## Task item:
Retype the listing exactly, so that the copy matches it line for line.

-- Opening Marker --

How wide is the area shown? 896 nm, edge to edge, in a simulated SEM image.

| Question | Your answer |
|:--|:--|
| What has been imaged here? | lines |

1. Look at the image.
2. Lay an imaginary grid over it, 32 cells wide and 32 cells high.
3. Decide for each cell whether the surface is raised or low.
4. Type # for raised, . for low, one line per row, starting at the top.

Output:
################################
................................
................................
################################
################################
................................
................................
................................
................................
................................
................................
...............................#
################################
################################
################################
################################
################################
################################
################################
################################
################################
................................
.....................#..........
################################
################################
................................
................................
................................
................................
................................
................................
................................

-- Closing Marker --

## Exercise output:
How wide is the area shown? 896 nm, edge to edge, in a simulated SEM image.

| Question | Your answer |
|:--|:--|
| What has been imaged here? | lines |

1. Look at the image.
2. Lay an imaginary grid over it, 32 cells wide and 32 cells high.
3. Decide for each cell whether the surface is raised or low.
4. Type # for raised, . for low, one line per row, starting at the top.

Output:
################################
................................
................................
################################
################################
................................
................................
................................
................................
................................
................................
...............................#
################################
################################
################################
################################
################################
################################
################################
################################
################################
................................
.....................#..........
################################
################################
................................
................................
................................
................................
................................
................................
................................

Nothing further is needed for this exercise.